### DATA SECTION

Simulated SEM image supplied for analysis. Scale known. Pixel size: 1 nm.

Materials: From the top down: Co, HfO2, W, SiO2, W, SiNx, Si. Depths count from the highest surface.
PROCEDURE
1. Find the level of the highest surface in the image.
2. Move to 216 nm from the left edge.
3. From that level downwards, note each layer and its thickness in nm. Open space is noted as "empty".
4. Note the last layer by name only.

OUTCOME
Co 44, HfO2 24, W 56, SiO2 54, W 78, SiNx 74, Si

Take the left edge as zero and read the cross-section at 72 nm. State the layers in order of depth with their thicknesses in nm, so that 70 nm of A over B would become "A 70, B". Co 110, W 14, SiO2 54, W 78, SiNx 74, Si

######

■ ACTION ITEM: Print only the lines from the top of the data above down to the line holding "Co 44, HfO2", inclusive.

■ RESPONSE:
Simulated SEM image supplied for analysis. Scale known. Pixel size: 1 nm.

Materials: From the top down: Co, HfO2, W, SiO2, W, SiNx, Si. Depths count from the highest surface.
PROCEDURE
1. Find the level of the highest surface in the image.
2. Move to 216 nm from the left edge.
3. From that level downwards, note each layer and its thickness in nm. Open space is noted as "empty".
4. Note the last layer by name only.

OUTCOME
Co 44, HfO2 24, W 56, SiO2 54, W 78, SiNx 74, Si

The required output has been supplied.